◆ **Work task**: The line containing "film removed (angstrom): the" marks the end; copy exactly all lines from the start of the material up to and including it.

◆ **Exercise data**:
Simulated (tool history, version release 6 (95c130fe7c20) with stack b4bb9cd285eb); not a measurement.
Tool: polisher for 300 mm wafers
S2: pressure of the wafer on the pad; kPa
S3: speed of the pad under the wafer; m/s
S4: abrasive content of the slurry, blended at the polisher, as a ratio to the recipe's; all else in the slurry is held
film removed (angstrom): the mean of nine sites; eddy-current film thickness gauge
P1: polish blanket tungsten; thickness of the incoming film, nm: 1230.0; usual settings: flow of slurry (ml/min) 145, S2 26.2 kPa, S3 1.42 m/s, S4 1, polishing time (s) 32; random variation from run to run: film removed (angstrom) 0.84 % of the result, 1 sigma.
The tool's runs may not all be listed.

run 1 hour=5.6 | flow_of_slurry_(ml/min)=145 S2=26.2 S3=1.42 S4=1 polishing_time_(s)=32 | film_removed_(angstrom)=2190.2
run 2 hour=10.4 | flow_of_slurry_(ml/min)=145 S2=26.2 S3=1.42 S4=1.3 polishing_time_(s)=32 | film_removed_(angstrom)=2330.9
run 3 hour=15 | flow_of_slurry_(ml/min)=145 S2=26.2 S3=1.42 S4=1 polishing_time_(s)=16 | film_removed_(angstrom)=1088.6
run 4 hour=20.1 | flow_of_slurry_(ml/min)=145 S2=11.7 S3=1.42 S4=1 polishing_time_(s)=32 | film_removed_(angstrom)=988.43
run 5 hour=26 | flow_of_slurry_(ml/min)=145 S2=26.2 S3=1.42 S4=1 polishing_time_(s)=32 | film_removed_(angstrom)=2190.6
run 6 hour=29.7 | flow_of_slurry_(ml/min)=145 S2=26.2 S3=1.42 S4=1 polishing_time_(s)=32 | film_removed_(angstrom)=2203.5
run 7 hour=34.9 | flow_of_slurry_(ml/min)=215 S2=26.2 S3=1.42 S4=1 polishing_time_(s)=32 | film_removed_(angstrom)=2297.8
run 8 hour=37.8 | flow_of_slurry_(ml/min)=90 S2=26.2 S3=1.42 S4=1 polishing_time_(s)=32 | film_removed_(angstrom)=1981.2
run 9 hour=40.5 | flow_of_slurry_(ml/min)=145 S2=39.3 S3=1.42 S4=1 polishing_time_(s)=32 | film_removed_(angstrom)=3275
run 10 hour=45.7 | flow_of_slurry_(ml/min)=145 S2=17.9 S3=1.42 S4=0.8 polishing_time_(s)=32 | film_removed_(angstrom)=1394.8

◆ **Task solution**:
Simulated (tool history, version release 6 (95c130fe7c20) with stack b4bb9cd285eb); not a measurement.
Tool: polisher for 300 mm wafers
S2: pressure of the wafer on the pad; kPa
S3: speed of the pad under the wafer; m/s
S4: abrasive content of the slurry, blended at the polisher, as a ratio to the recipe's; all else in the slurry is held
film removed (angstrom): the mean of nine sites; eddy-current film thickness gauge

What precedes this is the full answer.